• **WORK ORDER**: Taking the line with "Tool: a polisher" as the first and the line with "The settings may" as the last, set down exactly every line in that range from the entries below, and no more.

• **SUPPLIED DATA**:
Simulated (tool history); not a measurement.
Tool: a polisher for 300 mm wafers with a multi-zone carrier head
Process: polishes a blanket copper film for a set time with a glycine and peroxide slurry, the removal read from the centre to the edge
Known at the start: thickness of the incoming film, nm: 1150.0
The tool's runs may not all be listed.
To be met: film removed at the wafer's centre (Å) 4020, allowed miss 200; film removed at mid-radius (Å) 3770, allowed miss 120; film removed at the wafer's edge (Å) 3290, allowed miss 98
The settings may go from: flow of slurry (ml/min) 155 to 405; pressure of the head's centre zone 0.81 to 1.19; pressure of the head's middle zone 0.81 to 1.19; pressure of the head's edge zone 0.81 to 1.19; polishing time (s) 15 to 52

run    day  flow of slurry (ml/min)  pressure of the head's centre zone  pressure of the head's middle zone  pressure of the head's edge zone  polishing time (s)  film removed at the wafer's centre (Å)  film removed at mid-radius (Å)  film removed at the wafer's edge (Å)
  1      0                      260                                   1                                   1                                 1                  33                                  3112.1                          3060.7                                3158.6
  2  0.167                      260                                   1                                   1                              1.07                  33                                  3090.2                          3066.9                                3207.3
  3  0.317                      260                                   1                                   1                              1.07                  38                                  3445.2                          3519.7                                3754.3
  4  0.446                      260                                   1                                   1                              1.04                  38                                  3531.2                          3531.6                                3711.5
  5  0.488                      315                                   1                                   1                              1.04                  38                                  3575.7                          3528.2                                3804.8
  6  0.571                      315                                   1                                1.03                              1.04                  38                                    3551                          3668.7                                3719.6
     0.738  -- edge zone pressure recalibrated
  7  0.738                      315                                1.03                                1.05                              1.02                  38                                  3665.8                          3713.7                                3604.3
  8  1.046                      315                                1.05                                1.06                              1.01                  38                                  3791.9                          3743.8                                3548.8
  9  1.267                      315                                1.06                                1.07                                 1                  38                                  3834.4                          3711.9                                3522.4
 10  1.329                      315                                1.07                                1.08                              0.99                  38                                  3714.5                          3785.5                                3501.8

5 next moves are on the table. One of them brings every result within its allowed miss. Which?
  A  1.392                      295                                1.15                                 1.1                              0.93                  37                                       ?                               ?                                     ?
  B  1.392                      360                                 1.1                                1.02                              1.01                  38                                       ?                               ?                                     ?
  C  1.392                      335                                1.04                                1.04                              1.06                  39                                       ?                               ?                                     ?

• **ANSWER AREA**:
Tool: a polisher for 300 mm wafers with a multi-zone carrier head
Process: polishes a blanket copper film for a set time with a glycine and peroxide slurry, the removal read from the centre to the edge
Known at the start: thickness of the incoming film, nm: 1150.0
The tool's runs may not all be listed.
To be met: film removed at the wafer's centre (Å) 4020, allowed miss 200; film removed at mid-radius (Å) 3770, allowed miss 120; film removed at the wafer's edge (Å) 3290, allowed miss 98
The settings may go from: flow of slurry (ml/min) 155 to 405; pressure of the head's centre zone 0.81 to 1.19; pressure of the head's middle zone 0.81 to 1.19; pressure of the head's edge zone 0.81 to 1.19; polishing time (s) 15 to 52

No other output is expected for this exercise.